→ Work item
Only the lines from the top of the following listing through the line with "fab line records |" belong in your answer, exactly as written.

★ ★ ★ ★ ★

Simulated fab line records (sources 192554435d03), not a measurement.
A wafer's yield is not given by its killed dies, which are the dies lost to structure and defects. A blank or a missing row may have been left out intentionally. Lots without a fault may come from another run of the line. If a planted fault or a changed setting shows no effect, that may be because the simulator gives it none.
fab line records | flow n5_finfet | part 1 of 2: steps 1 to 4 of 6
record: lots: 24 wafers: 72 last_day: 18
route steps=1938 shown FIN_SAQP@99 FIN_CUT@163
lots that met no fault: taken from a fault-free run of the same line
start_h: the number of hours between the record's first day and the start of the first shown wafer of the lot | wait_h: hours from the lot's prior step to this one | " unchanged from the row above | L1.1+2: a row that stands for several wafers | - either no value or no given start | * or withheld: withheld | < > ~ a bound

★ ★ ★ ★ ★

→ Exercise output
Simulated fab line records (sources 192554435d03), not a measurement.
A wafer's yield is not given by its killed dies, which are the dies lost to structure and defects. A blank or a missing row may have been left out intentionally. Lots without a fault may come from another run of the line. If a planted fault or a changed setting shows no effect, that may be because the simulator gives it none.
fab line records | flow n5_finfet | part 1 of 2: steps 1 to 4 of 6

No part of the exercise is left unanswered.